Everything in the listing below from the line containing "Log of one tool: a" through the line containing "What this tool" must be repeated exactly; the remaining lines are not wanted.

Raw data:
※

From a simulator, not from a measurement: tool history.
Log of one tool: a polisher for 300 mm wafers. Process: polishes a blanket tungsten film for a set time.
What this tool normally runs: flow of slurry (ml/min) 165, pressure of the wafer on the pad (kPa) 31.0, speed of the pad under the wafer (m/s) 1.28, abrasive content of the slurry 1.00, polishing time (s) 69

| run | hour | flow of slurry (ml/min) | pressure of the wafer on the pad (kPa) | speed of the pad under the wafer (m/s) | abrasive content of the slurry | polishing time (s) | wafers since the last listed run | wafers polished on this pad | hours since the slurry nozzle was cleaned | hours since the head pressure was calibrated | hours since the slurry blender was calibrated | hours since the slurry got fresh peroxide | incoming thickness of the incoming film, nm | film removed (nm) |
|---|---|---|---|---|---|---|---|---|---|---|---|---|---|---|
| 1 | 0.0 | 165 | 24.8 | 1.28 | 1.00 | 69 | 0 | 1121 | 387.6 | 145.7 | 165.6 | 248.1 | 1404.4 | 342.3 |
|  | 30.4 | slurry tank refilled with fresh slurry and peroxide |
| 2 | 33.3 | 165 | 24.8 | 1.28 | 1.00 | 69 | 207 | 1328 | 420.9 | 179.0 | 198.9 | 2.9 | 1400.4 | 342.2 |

※

Task output:
Log of one tool: a polisher for 300 mm wafers. Process: polishes a blanket tungsten film for a set time.
What this tool normally runs: flow of slurry (ml/min) 165, pressure of the wafer on the pad (kPa) 31.0, speed of the pad under the wafer (m/s) 1.28, abrasive content of the slurry 1.00, polishing time (s) 69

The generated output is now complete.